■ ■ ■
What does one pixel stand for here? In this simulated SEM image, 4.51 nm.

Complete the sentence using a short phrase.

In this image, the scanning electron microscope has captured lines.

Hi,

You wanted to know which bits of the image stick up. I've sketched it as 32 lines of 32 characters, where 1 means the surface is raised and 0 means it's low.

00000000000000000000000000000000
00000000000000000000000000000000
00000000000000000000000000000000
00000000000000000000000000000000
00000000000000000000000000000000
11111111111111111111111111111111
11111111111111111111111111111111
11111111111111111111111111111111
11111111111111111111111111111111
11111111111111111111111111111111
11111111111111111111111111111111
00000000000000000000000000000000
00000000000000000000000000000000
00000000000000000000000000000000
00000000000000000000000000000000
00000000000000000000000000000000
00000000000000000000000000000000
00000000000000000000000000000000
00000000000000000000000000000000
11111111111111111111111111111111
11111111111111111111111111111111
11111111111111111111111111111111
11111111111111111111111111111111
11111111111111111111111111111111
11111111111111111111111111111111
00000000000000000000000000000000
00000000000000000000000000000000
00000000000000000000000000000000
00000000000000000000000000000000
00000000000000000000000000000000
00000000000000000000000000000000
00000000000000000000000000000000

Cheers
■ ■ ■

### WORK REQUEST
Could you copy out the data in full, exactly as it is written?

### WRITTEN RESPONSE
What does one pixel stand for here? In this simulated SEM image, 4.51 nm.

Complete the sentence using a short phrase.

In this image, the scanning electron microscope has captured lines.

Hi,

You wanted to know which bits of the image stick up. I've sketched it as 32 lines of 32 characters, where 1 means the surface is raised and 0 means it's low.

00000000000000000000000000000000
00000000000000000000000000000000
00000000000000000000000000000000
00000000000000000000000000000000
00000000000000000000000000000000
11111111111111111111111111111111
11111111111111111111111111111111
11111111111111111111111111111111
11111111111111111111111111111111
11111111111111111111111111111111
11111111111111111111111111111111
00000000000000000000000000000000
00000000000000000000000000000000
00000000000000000000000000000000
00000000000000000000000000000000
00000000000000000000000000000000
00000000000000000000000000000000
00000000000000000000000000000000
00000000000000000000000000000000
11111111111111111111111111111111
11111111111111111111111111111111
11111111111111111111111111111111
11111111111111111111111111111111
11111111111111111111111111111111
11111111111111111111111111111111
00000000000000000000000000000000
00000000000000000000000000000000
00000000000000000000000000000000
00000000000000000000000000000000
00000000000000000000000000000000
00000000000000000000000000000000
00000000000000000000000000000000

Cheers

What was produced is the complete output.